============================================================

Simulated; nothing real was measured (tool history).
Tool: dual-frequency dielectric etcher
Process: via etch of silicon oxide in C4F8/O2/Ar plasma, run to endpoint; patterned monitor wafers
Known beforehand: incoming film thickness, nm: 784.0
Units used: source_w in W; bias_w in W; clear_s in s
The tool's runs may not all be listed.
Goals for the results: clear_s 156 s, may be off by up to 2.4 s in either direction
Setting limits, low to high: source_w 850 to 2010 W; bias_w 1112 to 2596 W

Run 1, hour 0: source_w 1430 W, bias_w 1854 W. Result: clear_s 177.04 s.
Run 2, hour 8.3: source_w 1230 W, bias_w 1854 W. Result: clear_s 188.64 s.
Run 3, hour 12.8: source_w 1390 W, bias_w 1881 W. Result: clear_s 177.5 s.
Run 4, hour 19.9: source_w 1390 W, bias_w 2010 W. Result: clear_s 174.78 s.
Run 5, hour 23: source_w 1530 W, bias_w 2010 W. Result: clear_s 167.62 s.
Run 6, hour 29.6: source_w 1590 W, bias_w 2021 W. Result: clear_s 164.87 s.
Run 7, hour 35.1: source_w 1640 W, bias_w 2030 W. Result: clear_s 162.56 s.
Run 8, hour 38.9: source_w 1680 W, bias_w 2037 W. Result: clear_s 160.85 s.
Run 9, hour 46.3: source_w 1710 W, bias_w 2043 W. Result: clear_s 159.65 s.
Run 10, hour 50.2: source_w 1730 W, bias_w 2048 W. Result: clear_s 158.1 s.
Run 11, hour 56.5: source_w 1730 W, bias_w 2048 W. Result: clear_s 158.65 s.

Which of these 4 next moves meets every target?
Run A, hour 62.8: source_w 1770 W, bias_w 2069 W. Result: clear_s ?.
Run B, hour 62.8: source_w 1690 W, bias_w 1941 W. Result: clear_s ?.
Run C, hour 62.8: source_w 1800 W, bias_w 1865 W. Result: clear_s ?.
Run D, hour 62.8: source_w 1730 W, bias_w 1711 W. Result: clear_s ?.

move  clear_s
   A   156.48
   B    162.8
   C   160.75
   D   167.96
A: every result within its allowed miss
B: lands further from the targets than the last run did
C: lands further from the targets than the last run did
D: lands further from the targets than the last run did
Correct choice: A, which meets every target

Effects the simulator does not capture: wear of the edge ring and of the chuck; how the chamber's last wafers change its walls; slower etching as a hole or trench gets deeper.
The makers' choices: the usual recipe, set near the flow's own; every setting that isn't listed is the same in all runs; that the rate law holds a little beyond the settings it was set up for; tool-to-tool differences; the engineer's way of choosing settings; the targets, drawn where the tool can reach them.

============================================================

**Required action**:
Repeat word for word the lines above that run from the line containing "Goals for the" through the line containing "Run 1, hour", both ends included, and nothing else.

**Reply**:
Goals for the results: clear_s 156 s, may be off by up to 2.4 s in either direction
Setting limits, low to high: source_w 850 to 2010 W; bias_w 1112 to 2596 W

Run 1, hour 0: source_w 1430 W, bias_w 1854 W. Result: clear_s 177.04 s.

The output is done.